* WORK ITEM *
Return exactly and only these lines: the first of the listing through the one containing "(+) following a".

* INFORMATION PROVIDED *
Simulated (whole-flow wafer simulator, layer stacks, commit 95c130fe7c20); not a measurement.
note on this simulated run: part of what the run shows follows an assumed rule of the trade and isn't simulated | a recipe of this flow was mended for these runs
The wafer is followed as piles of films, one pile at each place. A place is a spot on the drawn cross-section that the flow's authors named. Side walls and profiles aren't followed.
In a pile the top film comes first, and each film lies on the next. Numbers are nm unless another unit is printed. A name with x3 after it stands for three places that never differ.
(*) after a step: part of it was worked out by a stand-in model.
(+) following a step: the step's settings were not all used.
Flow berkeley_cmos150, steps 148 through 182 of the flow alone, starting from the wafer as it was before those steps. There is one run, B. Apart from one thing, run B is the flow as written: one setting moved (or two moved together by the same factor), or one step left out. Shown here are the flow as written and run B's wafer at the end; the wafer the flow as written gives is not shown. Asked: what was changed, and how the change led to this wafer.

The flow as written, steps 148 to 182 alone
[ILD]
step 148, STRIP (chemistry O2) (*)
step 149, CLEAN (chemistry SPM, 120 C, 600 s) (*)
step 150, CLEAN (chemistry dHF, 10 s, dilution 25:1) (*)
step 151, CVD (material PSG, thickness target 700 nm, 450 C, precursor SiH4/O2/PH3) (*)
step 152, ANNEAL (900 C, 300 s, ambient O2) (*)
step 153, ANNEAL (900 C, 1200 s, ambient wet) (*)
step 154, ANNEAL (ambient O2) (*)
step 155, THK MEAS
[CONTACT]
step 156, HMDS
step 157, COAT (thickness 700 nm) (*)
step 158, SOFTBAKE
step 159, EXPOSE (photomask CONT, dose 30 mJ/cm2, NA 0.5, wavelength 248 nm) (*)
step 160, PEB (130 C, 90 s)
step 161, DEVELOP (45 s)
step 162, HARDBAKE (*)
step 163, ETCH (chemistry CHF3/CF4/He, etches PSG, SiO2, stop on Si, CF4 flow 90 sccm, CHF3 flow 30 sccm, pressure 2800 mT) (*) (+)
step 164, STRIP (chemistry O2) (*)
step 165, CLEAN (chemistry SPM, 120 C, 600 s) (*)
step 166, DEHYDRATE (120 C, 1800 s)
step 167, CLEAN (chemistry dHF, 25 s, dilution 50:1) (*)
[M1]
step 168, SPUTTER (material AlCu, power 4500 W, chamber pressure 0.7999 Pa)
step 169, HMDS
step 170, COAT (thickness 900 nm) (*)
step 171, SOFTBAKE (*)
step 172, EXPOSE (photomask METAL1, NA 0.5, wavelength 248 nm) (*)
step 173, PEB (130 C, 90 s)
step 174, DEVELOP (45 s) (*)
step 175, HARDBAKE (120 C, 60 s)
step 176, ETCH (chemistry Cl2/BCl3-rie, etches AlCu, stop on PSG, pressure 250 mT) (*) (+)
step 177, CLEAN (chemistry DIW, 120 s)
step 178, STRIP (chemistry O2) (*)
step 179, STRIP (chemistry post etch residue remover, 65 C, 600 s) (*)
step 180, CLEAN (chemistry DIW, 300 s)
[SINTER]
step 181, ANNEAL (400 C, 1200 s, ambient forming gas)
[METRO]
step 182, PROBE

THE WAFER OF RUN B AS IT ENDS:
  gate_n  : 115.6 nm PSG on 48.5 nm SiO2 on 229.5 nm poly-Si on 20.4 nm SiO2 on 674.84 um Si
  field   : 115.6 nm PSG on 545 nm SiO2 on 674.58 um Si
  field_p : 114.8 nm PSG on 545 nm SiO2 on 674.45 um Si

* YOUR RESPONSE *
Simulated (whole-flow wafer simulator, layer stacks, commit 95c130fe7c20); not a measurement.
note on this simulated run: part of what the run shows follows an assumed rule of the trade and isn't simulated | a recipe of this flow was mended for these runs
The wafer is followed as piles of films, one pile at each place. A place is a spot on the drawn cross-section that the flow's authors named. Side walls and profiles aren't followed.
In a pile the top film comes first, and each film lies on the next. Numbers are nm unless another unit is printed. A name with x3 after it stands for three places that never differ.
(*) after a step: part of it was worked out by a stand-in model.
(+) following a step: the step's settings were not all used.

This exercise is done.